**Data extracts**
........

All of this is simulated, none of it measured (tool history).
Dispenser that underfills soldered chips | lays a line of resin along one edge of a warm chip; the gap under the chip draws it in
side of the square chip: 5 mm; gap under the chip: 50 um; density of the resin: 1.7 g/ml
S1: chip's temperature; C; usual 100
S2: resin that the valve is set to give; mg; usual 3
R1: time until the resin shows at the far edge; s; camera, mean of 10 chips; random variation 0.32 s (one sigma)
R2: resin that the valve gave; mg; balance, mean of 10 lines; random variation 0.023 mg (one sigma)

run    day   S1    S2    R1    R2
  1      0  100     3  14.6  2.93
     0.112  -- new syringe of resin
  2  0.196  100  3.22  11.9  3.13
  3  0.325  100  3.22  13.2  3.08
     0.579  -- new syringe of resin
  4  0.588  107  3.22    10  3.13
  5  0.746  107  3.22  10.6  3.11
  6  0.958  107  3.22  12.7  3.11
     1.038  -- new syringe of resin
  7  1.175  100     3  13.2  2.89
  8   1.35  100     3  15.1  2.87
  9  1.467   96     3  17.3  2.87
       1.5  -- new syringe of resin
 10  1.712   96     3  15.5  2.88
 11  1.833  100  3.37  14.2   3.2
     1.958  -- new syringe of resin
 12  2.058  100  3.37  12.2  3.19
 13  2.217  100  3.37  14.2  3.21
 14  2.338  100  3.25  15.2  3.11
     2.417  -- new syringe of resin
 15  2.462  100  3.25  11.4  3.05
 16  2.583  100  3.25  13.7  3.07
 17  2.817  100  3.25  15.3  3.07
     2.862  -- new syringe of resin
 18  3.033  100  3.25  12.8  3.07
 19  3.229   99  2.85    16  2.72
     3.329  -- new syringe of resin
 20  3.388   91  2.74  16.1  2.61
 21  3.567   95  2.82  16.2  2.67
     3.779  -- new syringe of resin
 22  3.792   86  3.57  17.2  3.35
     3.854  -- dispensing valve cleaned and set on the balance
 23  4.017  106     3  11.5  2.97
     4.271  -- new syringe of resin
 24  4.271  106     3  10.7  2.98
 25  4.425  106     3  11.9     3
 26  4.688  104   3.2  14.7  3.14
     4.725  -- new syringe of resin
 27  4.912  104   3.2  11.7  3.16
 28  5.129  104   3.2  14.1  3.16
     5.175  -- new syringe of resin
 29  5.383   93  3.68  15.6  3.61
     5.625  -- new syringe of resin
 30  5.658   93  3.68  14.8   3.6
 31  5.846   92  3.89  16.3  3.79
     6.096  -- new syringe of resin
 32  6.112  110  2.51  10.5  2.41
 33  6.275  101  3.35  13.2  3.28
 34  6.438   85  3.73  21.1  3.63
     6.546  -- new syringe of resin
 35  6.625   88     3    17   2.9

........

**Task item**
Each line from the first line of the entries up to and including the line containing "Dispenser that underfills" should be transcribed exactly, with all other lines left out.

**Task response**
All of this is simulated, none of it measured (tool history).
Dispenser that underfills soldered chips | lays a line of resin along one edge of a warm chip; the gap under the chip draws it in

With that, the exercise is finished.